→ Supplied information:
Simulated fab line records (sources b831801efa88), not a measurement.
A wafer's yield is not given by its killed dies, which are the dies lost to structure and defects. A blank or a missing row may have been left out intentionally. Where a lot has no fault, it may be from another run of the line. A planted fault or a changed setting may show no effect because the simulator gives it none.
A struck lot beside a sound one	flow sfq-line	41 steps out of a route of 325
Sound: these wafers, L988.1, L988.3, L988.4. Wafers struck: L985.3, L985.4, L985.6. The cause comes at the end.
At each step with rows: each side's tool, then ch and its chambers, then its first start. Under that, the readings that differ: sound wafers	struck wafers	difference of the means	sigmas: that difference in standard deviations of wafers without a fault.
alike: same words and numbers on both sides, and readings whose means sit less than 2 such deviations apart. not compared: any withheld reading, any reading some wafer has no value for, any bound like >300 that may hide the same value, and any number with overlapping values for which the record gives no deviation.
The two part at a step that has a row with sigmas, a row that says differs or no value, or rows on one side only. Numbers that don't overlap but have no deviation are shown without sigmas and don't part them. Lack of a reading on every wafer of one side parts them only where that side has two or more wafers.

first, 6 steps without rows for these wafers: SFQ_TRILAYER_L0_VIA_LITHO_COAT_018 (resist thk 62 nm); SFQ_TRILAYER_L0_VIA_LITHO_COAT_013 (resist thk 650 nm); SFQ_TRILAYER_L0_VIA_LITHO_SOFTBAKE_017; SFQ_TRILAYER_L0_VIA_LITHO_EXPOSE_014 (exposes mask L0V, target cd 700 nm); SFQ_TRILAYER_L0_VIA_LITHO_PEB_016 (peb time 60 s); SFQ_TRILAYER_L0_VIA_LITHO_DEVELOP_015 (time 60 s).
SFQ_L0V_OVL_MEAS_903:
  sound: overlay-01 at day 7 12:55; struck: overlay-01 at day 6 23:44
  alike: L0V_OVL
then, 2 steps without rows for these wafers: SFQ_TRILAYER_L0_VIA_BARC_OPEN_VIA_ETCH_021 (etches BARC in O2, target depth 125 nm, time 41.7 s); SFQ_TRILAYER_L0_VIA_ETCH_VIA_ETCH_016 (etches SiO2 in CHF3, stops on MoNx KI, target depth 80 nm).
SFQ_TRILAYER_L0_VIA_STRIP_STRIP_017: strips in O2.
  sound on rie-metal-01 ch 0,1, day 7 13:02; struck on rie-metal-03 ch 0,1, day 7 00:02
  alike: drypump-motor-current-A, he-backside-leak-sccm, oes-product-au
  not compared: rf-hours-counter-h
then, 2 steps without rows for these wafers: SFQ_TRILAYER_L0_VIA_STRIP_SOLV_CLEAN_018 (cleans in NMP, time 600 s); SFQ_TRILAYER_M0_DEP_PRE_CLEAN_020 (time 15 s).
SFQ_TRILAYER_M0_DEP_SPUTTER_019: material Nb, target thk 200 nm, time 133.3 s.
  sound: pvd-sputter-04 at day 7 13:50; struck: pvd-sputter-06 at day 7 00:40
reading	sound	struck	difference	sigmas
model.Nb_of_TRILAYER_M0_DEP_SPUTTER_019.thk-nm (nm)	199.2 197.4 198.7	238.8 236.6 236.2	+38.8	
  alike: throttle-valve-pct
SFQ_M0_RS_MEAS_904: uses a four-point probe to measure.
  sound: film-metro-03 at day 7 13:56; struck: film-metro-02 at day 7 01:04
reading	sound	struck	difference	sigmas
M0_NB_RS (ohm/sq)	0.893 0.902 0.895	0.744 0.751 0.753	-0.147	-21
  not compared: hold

→ Requirement:
Scan the entries above for the line containing "A wafer's yield", and copy it and all lines after it exactly, down to and including the line containing "SFQ_TRILAYER_L0_VIA_STRIP_STRIP_017: strips in".

→ Written solution:
A wafer's yield is not given by its killed dies, which are the dies lost to structure and defects. A blank or a missing row may have been left out intentionally. Where a lot has no fault, it may be from another run of the line. A planted fault or a changed setting may show no effect because the simulator gives it none.
A struck lot beside a sound one	flow sfq-line	41 steps out of a route of 325
Sound: these wafers, L988.1, L988.3, L988.4. Wafers struck: L985.3, L985.4, L985.6. The cause comes at the end.
At each step with rows: each side's tool, then ch and its chambers, then its first start. Under that, the readings that differ: sound wafers	struck wafers	difference of the means	sigmas: that difference in standard deviations of wafers without a fault.
alike: same words and numbers on both sides, and readings whose means sit less than 2 such deviations apart. not compared: any withheld reading, any reading some wafer has no value for, any bound like >300 that may hide the same value, and any number with overlapping values for which the record gives no deviation.
The two part at a step that has a row with sigmas, a row that says differs or no value, or rows on one side only. Numbers that don't overlap but have no deviation are shown without sigmas and don't part them. Lack of a reading on every wafer of one side parts them only where that side has two or more wafers.

first, 6 steps without rows for these wafers: SFQ_TRILAYER_L0_VIA_LITHO_COAT_018 (resist thk 62 nm); SFQ_TRILAYER_L0_VIA_LITHO_COAT_013 (resist thk 650 nm); SFQ_TRILAYER_L0_VIA_LITHO_SOFTBAKE_017; SFQ_TRILAYER_L0_VIA_LITHO_EXPOSE_014 (exposes mask L0V, target cd 700 nm); SFQ_TRILAYER_L0_VIA_LITHO_PEB_016 (peb time 60 s); SFQ_TRILAYER_L0_VIA_LITHO_DEVELOP_015 (time 60 s).
SFQ_L0V_OVL_MEAS_903:
  sound: overlay-01 at day 7 12:55; struck: overlay-01 at day 6 23:44
  alike: L0V_OVL
then, 2 steps without rows for these wafers: SFQ_TRILAYER_L0_VIA_BARC_OPEN_VIA_ETCH_021 (etches BARC in O2, target depth 125 nm, time 41.7 s); SFQ_TRILAYER_L0_VIA_ETCH_VIA_ETCH_016 (etches SiO2 in CHF3, stops on MoNx KI, target depth 80 nm).
SFQ_TRILAYER_L0_VIA_STRIP_STRIP_017: strips in O2.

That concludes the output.